- Required action: Look below for the line that contains "The figure presents", then copy it and each following line exactly, through and including the line that contains "- 3: op CONFORMAL_DEP".

——————————

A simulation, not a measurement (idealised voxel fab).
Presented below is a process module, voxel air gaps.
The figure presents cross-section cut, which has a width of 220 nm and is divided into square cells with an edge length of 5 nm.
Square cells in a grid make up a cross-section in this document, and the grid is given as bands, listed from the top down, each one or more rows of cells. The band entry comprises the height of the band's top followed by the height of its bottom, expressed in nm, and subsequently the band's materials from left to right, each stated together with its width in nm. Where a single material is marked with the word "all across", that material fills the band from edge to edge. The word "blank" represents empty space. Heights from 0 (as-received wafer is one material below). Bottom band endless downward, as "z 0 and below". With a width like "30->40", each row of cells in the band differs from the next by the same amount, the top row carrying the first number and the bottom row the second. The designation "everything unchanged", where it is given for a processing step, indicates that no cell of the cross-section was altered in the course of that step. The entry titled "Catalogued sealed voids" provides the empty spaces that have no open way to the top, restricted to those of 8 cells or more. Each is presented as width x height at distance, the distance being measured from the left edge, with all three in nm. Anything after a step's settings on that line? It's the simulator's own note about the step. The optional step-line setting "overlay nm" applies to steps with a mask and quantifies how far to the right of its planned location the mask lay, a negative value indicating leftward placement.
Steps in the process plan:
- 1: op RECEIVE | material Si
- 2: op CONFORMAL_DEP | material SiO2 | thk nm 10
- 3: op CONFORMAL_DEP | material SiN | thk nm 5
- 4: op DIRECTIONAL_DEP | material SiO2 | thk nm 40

——————————

- Response box:
The figure presents cross-section cut, which has a width of 220 nm and is divided into square cells with an edge length of 5 nm.
Square cells in a grid make up a cross-section in this document, and the grid is given as bands, listed from the top down, each one or more rows of cells. The band entry comprises the height of the band's top followed by the height of its bottom, expressed in nm, and subsequently the band's materials from left to right, each stated together with its width in nm. Where a single material is marked with the word "all across", that material fills the band from edge to edge. The word "blank" represents empty space. Heights from 0 (as-received wafer is one material below). Bottom band endless downward, as "z 0 and below". With a width like "30->40", each row of cells in the band differs from the next by the same amount, the top row carrying the first number and the bottom row the second. The designation "everything unchanged", where it is given for a processing step, indicates that no cell of the cross-section was altered in the course of that step. The entry titled "Catalogued sealed voids" provides the empty spaces that have no open way to the top, restricted to those of 8 cells or more. Each is presented as width x height at distance, the distance being measured from the left edge, with all three in nm. Anything after a step's settings on that line? It's the simulator's own note about the step. The optional step-line setting "overlay nm" applies to steps with a mask and quantifies how far to the right of its planned location the mask lay, a negative value indicating leftward placement.
Steps in the process plan:
- 1: op RECEIVE | material Si
- 2: op CONFORMAL_DEP | material SiO2 | thk nm 10
- 3: op CONFORMAL_DEP | material SiN | thk nm 5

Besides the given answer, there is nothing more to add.